#### [Requirement]
Repeat every line below exactly, word for word.

#### [Stored data]
----------

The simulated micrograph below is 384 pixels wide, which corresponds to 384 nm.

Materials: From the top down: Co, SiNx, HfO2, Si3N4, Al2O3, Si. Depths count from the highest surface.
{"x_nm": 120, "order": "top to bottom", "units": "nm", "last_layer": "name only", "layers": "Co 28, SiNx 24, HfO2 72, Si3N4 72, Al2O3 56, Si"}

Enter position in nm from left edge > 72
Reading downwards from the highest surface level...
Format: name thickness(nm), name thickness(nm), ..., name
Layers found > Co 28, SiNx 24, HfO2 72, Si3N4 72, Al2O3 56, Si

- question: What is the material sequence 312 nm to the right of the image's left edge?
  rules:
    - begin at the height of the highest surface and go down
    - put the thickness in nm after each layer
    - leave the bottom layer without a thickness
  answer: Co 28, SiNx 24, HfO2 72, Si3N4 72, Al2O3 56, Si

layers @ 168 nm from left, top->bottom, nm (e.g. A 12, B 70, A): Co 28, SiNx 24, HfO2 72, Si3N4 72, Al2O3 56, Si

----------

#### [Exercise answer]
The simulated micrograph below is 384 pixels wide, which corresponds to 384 nm.

Materials: From the top down: Co, SiNx, HfO2, Si3N4, Al2O3, Si. Depths count from the highest surface.
{"x_nm": 120, "order": "top to bottom", "units": "nm", "last_layer": "name only", "layers": "Co 28, SiNx 24, HfO2 72, Si3N4 72, Al2O3 56, Si"}

Enter position in nm from left edge > 72
Reading downwards from the highest surface level...
Format: name thickness(nm), name thickness(nm), ..., name
Layers found > Co 28, SiNx 24, HfO2 72, Si3N4 72, Al2O3 56, Si

- question: What is the material sequence 312 nm to the right of the image's left edge?
  rules:
    - begin at the height of the highest surface and go down
    - put the thickness in nm after each layer
    - leave the bottom layer without a thickness
  answer: Co 28, SiNx 24, HfO2 72, Si3N4 72, Al2O3 56, Si

layers @ 168 nm from left, top->bottom, nm (e.g. A 12, B 70, A): Co 28, SiNx 24, HfO2 72, Si3N4 72, Al2O3 56, Si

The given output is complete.